__Work order__. In the material below, find the line with "voxel spacer lines: a process module" and the line with "Section shown: cut.", then output those two lines and every line between them, exactly.

__Record extracts__.
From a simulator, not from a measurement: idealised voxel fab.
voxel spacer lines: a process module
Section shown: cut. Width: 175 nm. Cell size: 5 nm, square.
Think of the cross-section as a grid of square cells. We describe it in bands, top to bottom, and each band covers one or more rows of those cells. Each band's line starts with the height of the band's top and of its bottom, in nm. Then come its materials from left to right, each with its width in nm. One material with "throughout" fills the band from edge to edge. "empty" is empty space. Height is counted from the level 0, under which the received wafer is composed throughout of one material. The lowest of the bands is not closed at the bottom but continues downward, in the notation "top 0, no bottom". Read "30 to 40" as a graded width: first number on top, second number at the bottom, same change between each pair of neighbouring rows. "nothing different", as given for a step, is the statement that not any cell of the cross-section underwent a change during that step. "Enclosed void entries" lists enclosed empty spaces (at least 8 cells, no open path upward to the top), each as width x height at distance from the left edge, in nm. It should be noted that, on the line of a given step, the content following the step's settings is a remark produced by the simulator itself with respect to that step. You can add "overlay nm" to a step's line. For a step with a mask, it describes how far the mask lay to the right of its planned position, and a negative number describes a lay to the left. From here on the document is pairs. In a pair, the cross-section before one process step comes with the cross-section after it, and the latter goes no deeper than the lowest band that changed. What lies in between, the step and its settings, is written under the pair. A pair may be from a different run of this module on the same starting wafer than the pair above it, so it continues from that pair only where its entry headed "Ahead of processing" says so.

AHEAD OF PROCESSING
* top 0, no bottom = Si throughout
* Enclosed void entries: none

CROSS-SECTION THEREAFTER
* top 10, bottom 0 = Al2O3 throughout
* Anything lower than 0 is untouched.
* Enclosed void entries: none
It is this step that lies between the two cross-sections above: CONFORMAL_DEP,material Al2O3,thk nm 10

__Answer section__.
voxel spacer lines: a process module
Section shown: cut. Width: 175 nm. Cell size: 5 nm, square.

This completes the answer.